EXERCISE ▸
Write every line of the material out exactly as shown.

════

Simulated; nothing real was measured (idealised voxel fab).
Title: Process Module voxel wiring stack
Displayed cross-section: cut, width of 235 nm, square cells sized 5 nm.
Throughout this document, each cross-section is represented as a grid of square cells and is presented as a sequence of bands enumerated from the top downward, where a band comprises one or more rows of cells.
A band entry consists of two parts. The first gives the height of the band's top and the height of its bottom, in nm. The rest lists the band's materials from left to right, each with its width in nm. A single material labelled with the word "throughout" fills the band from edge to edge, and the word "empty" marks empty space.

════

RESPONSE ▸
Simulated; nothing real was measured (idealised voxel fab).
Title: Process Module voxel wiring stack
Displayed cross-section: cut, width of 235 nm, square cells sized 5 nm.
Throughout this document, each cross-section is represented as a grid of square cells and is presented as a sequence of bands enumerated from the top downward, where a band comprises one or more rows of cells.
A band entry consists of two parts. The first gives the height of the band's top and the height of its bottom, in nm. The rest lists the band's materials from left to right, each with its width in nm. A single material labelled with the word "throughout" fills the band from edge to edge, and the word "empty" marks empty space.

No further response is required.